_RECORD EXTRACTS_.
★ ★ ★

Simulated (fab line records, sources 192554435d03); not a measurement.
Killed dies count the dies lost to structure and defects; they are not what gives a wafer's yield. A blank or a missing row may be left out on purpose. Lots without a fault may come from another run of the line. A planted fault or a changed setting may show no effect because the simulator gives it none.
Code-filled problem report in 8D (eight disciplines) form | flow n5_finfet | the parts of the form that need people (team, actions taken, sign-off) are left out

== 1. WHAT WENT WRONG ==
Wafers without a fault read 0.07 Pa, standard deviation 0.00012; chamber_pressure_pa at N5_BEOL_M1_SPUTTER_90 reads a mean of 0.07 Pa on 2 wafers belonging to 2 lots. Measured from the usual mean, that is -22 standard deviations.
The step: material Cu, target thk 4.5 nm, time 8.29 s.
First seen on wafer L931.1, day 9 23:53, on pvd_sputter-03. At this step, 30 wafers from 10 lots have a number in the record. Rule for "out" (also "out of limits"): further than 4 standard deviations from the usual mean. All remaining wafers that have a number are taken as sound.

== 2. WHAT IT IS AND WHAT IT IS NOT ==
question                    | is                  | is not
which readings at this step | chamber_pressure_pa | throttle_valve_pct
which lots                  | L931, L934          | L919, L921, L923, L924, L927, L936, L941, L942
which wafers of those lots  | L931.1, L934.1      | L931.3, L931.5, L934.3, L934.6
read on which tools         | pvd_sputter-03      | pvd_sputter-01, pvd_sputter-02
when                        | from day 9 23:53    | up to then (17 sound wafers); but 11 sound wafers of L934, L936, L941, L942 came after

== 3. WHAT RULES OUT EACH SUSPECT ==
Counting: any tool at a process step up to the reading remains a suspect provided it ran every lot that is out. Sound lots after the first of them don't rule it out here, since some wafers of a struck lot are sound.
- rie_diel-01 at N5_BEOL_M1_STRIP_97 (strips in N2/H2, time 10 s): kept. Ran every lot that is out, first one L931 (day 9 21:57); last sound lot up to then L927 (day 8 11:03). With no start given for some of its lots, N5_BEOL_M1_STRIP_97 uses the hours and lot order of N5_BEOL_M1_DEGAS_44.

★ ★ ★

_ACTION ITEM_.
Write out exactly the lines from the beginning of the material above through the line with "The step: material", including both and omitting all others.

_EXPECTED ANSWER_.
Simulated (fab line records, sources 192554435d03); not a measurement.
Killed dies count the dies lost to structure and defects; they are not what gives a wafer's yield. A blank or a missing row may be left out on purpose. Lots without a fault may come from another run of the line. A planted fault or a changed setting may show no effect because the simulator gives it none.
Code-filled problem report in 8D (eight disciplines) form | flow n5_finfet | the parts of the form that need people (team, actions taken, sign-off) are left out

== 1. WHAT WENT WRONG ==
Wafers without a fault read 0.07 Pa, standard deviation 0.00012; chamber_pressure_pa at N5_BEOL_M1_SPUTTER_90 reads a mean of 0.07 Pa on 2 wafers belonging to 2 lots. Measured from the usual mean, that is -22 standard deviations.
The step: material Cu, target thk 4.5 nm, time 8.29 s.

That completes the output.